*Work item:* In the listing below, find the line with "S1: process that" and the line with "P3: etch of". Repeat those two lines and all lines between them exactly.

********************
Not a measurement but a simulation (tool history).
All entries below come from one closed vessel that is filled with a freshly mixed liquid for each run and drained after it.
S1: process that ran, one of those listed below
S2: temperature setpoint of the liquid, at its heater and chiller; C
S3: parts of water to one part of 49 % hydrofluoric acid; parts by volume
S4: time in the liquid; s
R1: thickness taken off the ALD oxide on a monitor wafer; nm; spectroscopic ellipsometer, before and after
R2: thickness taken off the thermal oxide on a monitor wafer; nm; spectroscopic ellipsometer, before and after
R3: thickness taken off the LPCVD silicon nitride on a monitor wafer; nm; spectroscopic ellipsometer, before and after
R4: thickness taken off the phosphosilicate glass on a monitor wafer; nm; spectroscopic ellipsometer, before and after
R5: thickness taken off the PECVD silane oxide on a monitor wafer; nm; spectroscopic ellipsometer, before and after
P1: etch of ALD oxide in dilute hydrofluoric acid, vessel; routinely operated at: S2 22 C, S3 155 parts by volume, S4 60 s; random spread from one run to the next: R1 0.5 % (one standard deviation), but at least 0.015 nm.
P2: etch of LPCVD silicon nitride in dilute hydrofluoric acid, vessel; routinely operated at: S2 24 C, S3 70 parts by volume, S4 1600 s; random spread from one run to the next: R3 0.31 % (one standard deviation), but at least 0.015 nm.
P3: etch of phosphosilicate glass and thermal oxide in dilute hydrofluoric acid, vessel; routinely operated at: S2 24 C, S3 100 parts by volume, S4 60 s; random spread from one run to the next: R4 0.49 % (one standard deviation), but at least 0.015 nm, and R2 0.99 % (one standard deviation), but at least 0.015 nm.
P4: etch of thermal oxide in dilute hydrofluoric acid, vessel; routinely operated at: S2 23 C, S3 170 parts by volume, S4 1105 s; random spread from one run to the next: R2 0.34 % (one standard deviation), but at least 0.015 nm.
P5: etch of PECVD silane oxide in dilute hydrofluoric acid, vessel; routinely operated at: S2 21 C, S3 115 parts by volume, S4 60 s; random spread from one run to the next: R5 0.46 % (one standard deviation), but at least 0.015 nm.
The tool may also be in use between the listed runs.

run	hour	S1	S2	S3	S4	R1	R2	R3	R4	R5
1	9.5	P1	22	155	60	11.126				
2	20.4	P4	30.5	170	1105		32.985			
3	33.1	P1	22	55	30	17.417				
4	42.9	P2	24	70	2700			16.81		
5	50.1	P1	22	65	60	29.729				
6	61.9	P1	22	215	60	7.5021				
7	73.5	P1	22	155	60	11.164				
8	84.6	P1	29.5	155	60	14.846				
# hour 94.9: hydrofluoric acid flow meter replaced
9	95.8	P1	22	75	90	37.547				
********************

*Exercise output:*
S1: process that ran, one of those listed below
S2: temperature setpoint of the liquid, at its heater and chiller; C
S3: parts of water to one part of 49 % hydrofluoric acid; parts by volume
S4: time in the liquid; s
R1: thickness taken off the ALD oxide on a monitor wafer; nm; spectroscopic ellipsometer, before and after
R2: thickness taken off the thermal oxide on a monitor wafer; nm; spectroscopic ellipsometer, before and after
R3: thickness taken off the LPCVD silicon nitride on a monitor wafer; nm; spectroscopic ellipsometer, before and after
R4: thickness taken off the phosphosilicate glass on a monitor wafer; nm; spectroscopic ellipsometer, before and after
R5: thickness taken off the PECVD silane oxide on a monitor wafer; nm; spectroscopic ellipsometer, before and after
P1: etch of ALD oxide in dilute hydrofluoric acid, vessel; routinely operated at: S2 22 C, S3 155 parts by volume, S4 60 s; random spread from one run to the next: R1 0.5 % (one standard deviation), but at least 0.015 nm.
P2: etch of LPCVD silicon nitride in dilute hydrofluoric acid, vessel; routinely operated at: S2 24 C, S3 70 parts by volume, S4 1600 s; random spread from one run to the next: R3 0.31 % (one standard deviation), but at least 0.015 nm.
P3: etch of phosphosilicate glass and thermal oxide in dilute hydrofluoric acid, vessel; routinely operated at: S2 24 C, S3 100 parts by volume, S4 60 s; random spread from one run to the next: R4 0.49 % (one standard deviation), but at least 0.015 nm, and R2 0.99 % (one standard deviation), but at least 0.015 nm.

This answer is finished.